SUPPLIED MATERIAL START
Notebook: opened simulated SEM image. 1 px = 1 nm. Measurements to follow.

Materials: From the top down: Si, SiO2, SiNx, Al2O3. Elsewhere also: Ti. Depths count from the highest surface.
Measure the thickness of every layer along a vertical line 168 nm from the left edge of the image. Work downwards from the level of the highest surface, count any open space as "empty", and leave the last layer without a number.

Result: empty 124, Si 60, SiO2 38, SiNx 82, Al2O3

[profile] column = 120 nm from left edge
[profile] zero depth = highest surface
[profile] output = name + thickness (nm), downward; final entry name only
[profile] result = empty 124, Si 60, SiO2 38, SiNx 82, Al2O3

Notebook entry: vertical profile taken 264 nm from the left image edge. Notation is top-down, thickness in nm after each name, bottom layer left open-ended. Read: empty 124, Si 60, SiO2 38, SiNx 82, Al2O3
SUPPLIED MATERIAL END

▶ _REQUIREMENT_
From the first line to the last, return the data exactly.

▶ _ANSWER AREA_
Notebook: opened simulated SEM image. 1 px = 1 nm. Measurements to follow.

Materials: From the top down: Si, SiO2, SiNx, Al2O3. Elsewhere also: Ti. Depths count from the highest surface.
Measure the thickness of every layer along a vertical line 168 nm from the left edge of the image. Work downwards from the level of the highest surface, count any open space as "empty", and leave the last layer without a number.

Result: empty 124, Si 60, SiO2 38, SiNx 82, Al2O3

[profile] column = 120 nm from left edge
[profile] zero depth = highest surface
[profile] output = name + thickness (nm), downward; final entry name only
[profile] result = empty 124, Si 60, SiO2 38, SiNx 82, Al2O3

Notebook entry: vertical profile taken 264 nm from the left image edge. Notation is top-down, thickness in nm after each name, bottom layer left open-ended. Read: empty 124, Si 60, SiO2 38, SiNx 82, Al2O3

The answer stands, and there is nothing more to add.